● **ASSIGNED TASK**:
Output each record in full, exactly as it stands.

┄┄┄┄┄┄┄┄┄┄┄┄┄┄┄┄┄┄┄┄
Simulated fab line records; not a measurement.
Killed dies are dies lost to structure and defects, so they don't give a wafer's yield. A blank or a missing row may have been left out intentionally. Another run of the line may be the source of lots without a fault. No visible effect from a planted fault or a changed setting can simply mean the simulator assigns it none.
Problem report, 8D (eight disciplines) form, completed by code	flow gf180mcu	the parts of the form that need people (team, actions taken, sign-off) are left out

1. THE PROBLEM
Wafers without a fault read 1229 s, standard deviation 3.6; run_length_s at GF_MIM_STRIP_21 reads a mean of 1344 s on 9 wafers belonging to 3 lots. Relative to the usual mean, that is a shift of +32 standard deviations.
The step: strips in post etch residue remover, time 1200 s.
┄┄┄┄┄┄┄┄┄┄┄┄┄┄┄┄┄┄┄┄

● **RESPONSE AREA**:
Simulated fab line records; not a measurement.
Killed dies are dies lost to structure and defects, so they don't give a wafer's yield. A blank or a missing row may have been left out intentionally. Another run of the line may be the source of lots without a fault. No visible effect from a planted fault or a changed setting can simply mean the simulator assigns it none.
Problem report, 8D (eight disciplines) form, completed by code	flow gf180mcu	the parts of the form that need people (team, actions taken, sign-off) are left out

1. THE PROBLEM
Wafers without a fault read 1229 s, standard deviation 3.6; run_length_s at GF_MIM_STRIP_21 reads a mean of 1344 s on 9 wafers belonging to 3 lots. Relative to the usual mean, that is a shift of +32 standard deviations.
The step: strips in post etch residue remover, time 1200 s.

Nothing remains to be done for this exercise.